• **Brief**:
Transcribe the lines from the start of the data below through the line with "The combined width", word for word and nothing more.

• **Recorded data**:
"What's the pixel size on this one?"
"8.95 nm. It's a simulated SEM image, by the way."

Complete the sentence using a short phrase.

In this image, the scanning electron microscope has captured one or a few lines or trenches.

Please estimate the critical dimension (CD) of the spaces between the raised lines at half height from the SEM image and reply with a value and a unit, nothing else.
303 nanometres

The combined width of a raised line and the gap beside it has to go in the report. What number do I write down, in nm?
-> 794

• **Exercise output**:
"What's the pixel size on this one?"
"8.95 nm. It's a simulated SEM image, by the way."

Complete the sentence using a short phrase.

In this image, the scanning electron microscope has captured one or a few lines or trenches.

Please estimate the critical dimension (CD) of the spaces between the raised lines at half height from the SEM image and reply with a value and a unit, nothing else.
303 nanometres

The combined width of a raised line and the gap beside it has to go in the report. What number do I write down, in nm?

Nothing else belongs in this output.